▶ [MATERIAL SUPPLIED]
____________
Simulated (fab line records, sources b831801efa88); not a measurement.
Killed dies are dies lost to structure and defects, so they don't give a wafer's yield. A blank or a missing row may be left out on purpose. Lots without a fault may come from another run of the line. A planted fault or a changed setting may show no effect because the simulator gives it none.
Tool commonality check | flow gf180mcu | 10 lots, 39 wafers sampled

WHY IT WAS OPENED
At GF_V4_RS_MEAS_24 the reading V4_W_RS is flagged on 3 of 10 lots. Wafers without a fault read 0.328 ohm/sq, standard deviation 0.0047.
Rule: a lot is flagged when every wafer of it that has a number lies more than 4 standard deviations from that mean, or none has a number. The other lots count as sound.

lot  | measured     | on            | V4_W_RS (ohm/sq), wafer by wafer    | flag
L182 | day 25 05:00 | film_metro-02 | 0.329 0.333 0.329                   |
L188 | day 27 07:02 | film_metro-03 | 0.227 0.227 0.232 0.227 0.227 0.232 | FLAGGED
____________

▶ [BRIEF]
Write out the listing once more, matching it exactly.

▶ [ANSWER SECTION]
Simulated (fab line records, sources b831801efa88); not a measurement.
Killed dies are dies lost to structure and defects, so they don't give a wafer's yield. A blank or a missing row may be left out on purpose. Lots without a fault may come from another run of the line. A planted fault or a changed setting may show no effect because the simulator gives it none.
Tool commonality check | flow gf180mcu | 10 lots, 39 wafers sampled

WHY IT WAS OPENED
At GF_V4_RS_MEAS_24 the reading V4_W_RS is flagged on 3 of 10 lots. Wafers without a fault read 0.328 ohm/sq, standard deviation 0.0047.
Rule: a lot is flagged when every wafer of it that has a number lies more than 4 standard deviations from that mean, or none has a number. The other lots count as sound.

lot  | measured     | on            | V4_W_RS (ohm/sq), wafer by wafer    | flag
L182 | day 25 05:00 | film_metro-02 | 0.329 0.333 0.329                   |
L188 | day 27 07:02 | film_metro-03 | 0.227 0.227 0.232 0.227 0.227 0.232 | FLAGGED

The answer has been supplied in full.